───
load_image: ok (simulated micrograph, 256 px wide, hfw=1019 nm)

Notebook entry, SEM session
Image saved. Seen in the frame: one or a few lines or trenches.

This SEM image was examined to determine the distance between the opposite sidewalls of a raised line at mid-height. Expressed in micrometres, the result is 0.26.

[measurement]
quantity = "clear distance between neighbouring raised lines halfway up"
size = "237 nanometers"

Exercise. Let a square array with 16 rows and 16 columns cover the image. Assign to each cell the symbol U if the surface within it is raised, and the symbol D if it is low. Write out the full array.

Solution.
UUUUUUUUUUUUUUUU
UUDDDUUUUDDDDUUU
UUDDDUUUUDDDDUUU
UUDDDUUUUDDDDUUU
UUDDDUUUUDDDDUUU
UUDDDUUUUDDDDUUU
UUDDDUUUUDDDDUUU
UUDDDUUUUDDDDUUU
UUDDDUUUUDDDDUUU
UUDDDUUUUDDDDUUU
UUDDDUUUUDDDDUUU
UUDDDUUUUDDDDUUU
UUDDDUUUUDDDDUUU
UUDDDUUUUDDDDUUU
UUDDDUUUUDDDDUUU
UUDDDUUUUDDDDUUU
───

ACTION ITEM: Extract all the material, leaving every line as it is.

RESULT:
load_image: ok (simulated micrograph, 256 px wide, hfw=1019 nm)

Notebook entry, SEM session
Image saved. Seen in the frame: one or a few lines or trenches.

This SEM image was examined to determine the distance between the opposite sidewalls of a raised line at mid-height. Expressed in micrometres, the result is 0.26.

[measurement]
quantity = "clear distance between neighbouring raised lines halfway up"
size = "237 nanometers"

Exercise. Let a square array with 16 rows and 16 columns cover the image. Assign to each cell the symbol U if the surface within it is raised, and the symbol D if it is low. Write out the full array.

Solution.
UUUUUUUUUUUUUUUU
UUDDDUUUUDDDDUUU
UUDDDUUUUDDDDUUU
UUDDDUUUUDDDDUUU
UUDDDUUUUDDDDUUU
UUDDDUUUUDDDDUUU
UUDDDUUUUDDDDUUU
UUDDDUUUUDDDDUUU
UUDDDUUUUDDDDUUU
UUDDDUUUUDDDDUUU
UUDDDUUUUDDDDUUU
UUDDDUUUUDDDDUUU
UUDDDUUUUDDDDUUU
UUDDDUUUUDDDDUUU
UUDDDUUUUDDDDUUU
UUDDDUUUUDDDDUUU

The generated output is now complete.